• _Requirement_
In the reply, include exactly the lines of the entries below from the first to the line with "startH: hours from", that line included.

• _Given information_
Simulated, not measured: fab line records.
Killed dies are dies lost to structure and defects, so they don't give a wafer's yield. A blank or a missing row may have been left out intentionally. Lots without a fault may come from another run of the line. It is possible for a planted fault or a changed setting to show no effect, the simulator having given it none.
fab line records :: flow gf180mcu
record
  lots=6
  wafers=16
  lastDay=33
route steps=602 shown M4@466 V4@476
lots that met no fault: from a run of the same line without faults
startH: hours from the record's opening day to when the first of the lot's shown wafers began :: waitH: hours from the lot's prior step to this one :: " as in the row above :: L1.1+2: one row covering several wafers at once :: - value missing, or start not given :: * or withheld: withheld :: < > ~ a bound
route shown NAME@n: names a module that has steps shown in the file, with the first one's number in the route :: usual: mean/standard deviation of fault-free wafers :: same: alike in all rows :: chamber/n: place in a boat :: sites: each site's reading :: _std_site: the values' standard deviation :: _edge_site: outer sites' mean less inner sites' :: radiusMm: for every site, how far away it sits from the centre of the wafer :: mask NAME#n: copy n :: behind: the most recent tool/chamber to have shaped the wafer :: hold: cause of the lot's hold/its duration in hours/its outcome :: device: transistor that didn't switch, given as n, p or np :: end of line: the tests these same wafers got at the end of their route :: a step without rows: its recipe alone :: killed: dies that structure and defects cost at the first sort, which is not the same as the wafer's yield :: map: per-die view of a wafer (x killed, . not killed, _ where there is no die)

• _Your solution_
Simulated, not measured: fab line records.
Killed dies are dies lost to structure and defects, so they don't give a wafer's yield. A blank or a missing row may have been left out intentionally. Lots without a fault may come from another run of the line. It is possible for a planted fault or a changed setting to show no effect, the simulator having given it none.
fab line records :: flow gf180mcu
record
  lots=6
  wafers=16
  lastDay=33
route steps=602 shown M4@466 V4@476
lots that met no fault: from a run of the same line without faults
startH: hours from the record's opening day to when the first of the lot's shown wafers began :: waitH: hours from the lot's prior step to this one :: " as in the row above :: L1.1+2: one row covering several wafers at once :: - value missing, or start not given :: * or withheld: withheld :: < > ~ a bound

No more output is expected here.